*Required action*:
Below are the records; copy exactly the stretch from the line containing "Its process: clears" through the line containing "S4: abrasive content", both ends included, and nothing else.

:: Data provided ::
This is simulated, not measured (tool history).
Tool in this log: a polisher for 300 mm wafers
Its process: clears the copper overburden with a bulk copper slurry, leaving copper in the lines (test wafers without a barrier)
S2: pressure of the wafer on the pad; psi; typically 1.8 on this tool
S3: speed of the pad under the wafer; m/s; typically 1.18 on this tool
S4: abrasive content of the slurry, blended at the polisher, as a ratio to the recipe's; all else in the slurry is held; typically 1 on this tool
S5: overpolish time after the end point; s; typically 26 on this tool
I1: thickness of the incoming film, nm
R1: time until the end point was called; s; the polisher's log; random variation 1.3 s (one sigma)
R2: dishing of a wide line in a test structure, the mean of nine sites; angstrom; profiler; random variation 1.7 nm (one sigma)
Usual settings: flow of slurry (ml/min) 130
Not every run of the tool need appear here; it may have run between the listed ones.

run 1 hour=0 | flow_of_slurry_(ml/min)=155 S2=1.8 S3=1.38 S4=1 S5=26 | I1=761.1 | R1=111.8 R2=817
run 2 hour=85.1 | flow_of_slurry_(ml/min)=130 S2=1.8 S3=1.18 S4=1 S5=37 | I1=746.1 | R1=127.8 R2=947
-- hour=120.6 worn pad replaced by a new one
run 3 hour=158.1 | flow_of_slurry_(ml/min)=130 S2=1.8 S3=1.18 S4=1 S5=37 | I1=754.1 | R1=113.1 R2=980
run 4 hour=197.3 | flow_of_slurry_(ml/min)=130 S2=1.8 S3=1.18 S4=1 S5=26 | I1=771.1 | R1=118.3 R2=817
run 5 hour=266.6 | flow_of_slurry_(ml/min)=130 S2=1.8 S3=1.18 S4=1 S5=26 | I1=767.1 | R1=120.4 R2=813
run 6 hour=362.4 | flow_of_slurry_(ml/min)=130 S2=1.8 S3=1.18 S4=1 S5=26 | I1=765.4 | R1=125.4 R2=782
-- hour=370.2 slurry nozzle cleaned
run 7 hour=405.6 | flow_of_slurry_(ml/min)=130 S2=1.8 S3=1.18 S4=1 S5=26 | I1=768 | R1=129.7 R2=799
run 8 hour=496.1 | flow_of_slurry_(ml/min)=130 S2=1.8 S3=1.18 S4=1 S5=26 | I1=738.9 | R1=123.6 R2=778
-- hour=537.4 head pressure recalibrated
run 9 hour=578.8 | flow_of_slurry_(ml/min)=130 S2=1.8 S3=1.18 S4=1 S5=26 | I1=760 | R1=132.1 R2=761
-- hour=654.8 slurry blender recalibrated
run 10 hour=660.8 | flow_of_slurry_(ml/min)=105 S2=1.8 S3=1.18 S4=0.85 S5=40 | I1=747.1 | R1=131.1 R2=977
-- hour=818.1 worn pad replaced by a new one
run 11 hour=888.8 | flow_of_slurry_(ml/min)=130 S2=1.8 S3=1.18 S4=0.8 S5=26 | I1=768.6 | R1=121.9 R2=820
:::

*Task result*:
Its process: clears the copper overburden with a bulk copper slurry, leaving copper in the lines (test wafers without a barrier)
S2: pressure of the wafer on the pad; psi; typically 1.8 on this tool
S3: speed of the pad under the wafer; m/s; typically 1.18 on this tool
S4: abrasive content of the slurry, blended at the polisher, as a ratio to the recipe's; all else in the slurry is held; typically 1 on this tool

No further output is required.